▶ [Source information]:
——————

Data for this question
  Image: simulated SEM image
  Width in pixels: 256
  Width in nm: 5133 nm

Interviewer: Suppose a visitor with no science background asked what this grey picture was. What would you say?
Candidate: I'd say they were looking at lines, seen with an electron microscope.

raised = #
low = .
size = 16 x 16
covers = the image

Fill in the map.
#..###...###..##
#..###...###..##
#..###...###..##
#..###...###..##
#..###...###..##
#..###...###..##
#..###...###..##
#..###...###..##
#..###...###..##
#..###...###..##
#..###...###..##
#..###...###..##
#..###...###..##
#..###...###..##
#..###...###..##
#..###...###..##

——————

▶ [Work item]:
Print the material once more, exactly.

▶ [Exercise result]:
Data for this question
  Image: simulated SEM image
  Width in pixels: 256
  Width in nm: 5133 nm

Interviewer: Suppose a visitor with no science background asked what this grey picture was. What would you say?
Candidate: I'd say they were looking at lines, seen with an electron microscope.

raised = #
low = .
size = 16 x 16
covers = the image

Fill in the map.
#..###...###..##
#..###...###..##
#..###...###..##
#..###...###..##
#..###...###..##
#..###...###..##
#..###...###..##
#..###...###..##
#..###...###..##
#..###...###..##
#..###...###..##
#..###...###..##
#..###...###..##
#..###...###..##
#..###...###..##
#..###...###..##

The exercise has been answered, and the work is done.